§ **SUPPLIED MATERIAL**:
....
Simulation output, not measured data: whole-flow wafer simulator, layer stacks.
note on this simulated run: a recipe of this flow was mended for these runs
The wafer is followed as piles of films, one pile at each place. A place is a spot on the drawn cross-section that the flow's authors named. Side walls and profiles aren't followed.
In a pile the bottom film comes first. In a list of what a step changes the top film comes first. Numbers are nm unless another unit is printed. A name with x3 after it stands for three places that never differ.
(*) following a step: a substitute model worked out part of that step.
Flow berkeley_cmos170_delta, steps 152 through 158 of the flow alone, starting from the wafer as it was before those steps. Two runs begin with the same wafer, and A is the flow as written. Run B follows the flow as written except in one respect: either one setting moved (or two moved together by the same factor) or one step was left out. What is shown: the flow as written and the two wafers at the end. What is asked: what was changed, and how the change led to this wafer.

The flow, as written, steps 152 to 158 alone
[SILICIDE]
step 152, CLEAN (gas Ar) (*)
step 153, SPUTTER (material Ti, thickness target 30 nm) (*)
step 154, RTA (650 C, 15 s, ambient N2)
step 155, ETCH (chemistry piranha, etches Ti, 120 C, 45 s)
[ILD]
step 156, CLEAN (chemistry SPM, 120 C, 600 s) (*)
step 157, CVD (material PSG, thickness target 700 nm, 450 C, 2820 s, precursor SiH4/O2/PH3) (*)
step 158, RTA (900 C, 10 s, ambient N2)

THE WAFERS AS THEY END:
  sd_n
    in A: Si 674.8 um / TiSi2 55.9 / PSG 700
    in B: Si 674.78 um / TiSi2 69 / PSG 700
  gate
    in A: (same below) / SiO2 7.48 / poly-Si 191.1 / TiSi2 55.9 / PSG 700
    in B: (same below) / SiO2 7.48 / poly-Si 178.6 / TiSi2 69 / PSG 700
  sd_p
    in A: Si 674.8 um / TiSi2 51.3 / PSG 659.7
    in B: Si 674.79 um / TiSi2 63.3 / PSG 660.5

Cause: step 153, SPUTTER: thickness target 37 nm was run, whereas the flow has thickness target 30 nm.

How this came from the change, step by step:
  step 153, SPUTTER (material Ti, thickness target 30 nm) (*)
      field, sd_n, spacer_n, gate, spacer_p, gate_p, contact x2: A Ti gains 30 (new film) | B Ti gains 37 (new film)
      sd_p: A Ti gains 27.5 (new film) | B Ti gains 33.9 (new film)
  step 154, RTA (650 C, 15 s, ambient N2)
....

§ **ACTION ITEM**: Set down exactly the lines of the data above, beginning with the line that has "step 158, RTA (900 C, 10 s, ambient N2)" and ending with the line that has "How this came", and no others.

§ **ANSWER SECTION**:
step 158, RTA (900 C, 10 s, ambient N2)

THE WAFERS AS THEY END:
  sd_n
    in A: Si 674.8 um / TiSi2 55.9 / PSG 700
    in B: Si 674.78 um / TiSi2 69 / PSG 700
  gate
    in A: (same below) / SiO2 7.48 / poly-Si 191.1 / TiSi2 55.9 / PSG 700
    in B: (same below) / SiO2 7.48 / poly-Si 178.6 / TiSi2 69 / PSG 700
  sd_p
    in A: Si 674.8 um / TiSi2 51.3 / PSG 659.7
    in B: Si 674.79 um / TiSi2 63.3 / PSG 660.5

Cause: step 153, SPUTTER: thickness target 37 nm was run, whereas the flow has thickness target 30 nm.

How this came from the change, step by step:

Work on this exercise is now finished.